Write out once more the lines running from the top of the entries below to the line with "B1: reference wafer", both ends included.

━━━━━━━━━━━━━━━━━━━━━━━━━━━━━━
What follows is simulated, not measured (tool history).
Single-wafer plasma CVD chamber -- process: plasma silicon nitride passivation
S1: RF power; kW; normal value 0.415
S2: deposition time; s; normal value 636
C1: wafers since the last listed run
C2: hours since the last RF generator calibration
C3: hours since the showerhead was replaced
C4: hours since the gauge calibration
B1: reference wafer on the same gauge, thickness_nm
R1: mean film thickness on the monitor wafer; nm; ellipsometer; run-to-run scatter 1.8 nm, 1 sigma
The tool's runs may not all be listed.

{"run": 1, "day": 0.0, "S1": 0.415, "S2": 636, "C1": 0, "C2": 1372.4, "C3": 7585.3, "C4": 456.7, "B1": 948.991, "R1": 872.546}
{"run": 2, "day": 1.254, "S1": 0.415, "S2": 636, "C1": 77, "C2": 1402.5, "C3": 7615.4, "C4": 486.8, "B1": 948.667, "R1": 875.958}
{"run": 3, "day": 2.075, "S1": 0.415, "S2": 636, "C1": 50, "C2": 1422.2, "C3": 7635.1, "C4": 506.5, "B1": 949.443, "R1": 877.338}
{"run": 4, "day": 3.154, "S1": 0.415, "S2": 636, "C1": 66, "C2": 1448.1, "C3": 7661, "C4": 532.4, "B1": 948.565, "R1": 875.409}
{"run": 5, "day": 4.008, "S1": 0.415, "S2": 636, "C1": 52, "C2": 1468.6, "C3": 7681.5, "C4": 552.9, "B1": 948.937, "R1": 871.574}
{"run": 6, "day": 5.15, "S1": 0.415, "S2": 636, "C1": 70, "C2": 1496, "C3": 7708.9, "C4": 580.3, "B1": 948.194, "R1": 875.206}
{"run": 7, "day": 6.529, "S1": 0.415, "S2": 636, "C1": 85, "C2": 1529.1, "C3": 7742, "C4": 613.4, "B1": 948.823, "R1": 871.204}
━━━━━━━━━━━━━━━━━━━━━━━━━━━━━━

§ **Written answer**:
What follows is simulated, not measured (tool history).
Single-wafer plasma CVD chamber -- process: plasma silicon nitride passivation
S1: RF power; kW; normal value 0.415
S2: deposition time; s; normal value 636
C1: wafers since the last listed run
C2: hours since the last RF generator calibration
C3: hours since the showerhead was replaced
C4: hours since the gauge calibration
B1: reference wafer on the same gauge, thickness_nm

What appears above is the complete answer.